**TASK ITEM:**
All of the data is to be repeated verbatim.

**PROVIDED DATA:**
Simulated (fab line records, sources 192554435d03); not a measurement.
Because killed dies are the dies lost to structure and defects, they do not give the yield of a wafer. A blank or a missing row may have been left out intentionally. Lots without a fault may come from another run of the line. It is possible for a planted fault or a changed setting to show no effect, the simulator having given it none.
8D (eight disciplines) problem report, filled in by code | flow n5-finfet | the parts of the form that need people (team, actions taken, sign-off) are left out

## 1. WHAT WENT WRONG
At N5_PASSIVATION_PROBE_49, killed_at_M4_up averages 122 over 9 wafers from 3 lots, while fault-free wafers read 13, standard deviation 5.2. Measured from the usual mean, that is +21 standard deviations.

**TASK ANSWER:**
Simulated (fab line records, sources 192554435d03); not a measurement.
Because killed dies are the dies lost to structure and defects, they do not give the yield of a wafer. A blank or a missing row may have been left out intentionally. Lots without a fault may come from another run of the line. It is possible for a planted fault or a changed setting to show no effect, the simulator having given it none.
8D (eight disciplines) problem report, filled in by code | flow n5-finfet | the parts of the form that need people (team, actions taken, sign-off) are left out

## 1. WHAT WENT WRONG
At N5_PASSIVATION_PROBE_49, killed_at_M4_up averages 122 over 9 wafers from 3 lots, while fault-free wafers read 13, standard deviation 5.2. Measured from the usual mean, that is +21 standard deviations.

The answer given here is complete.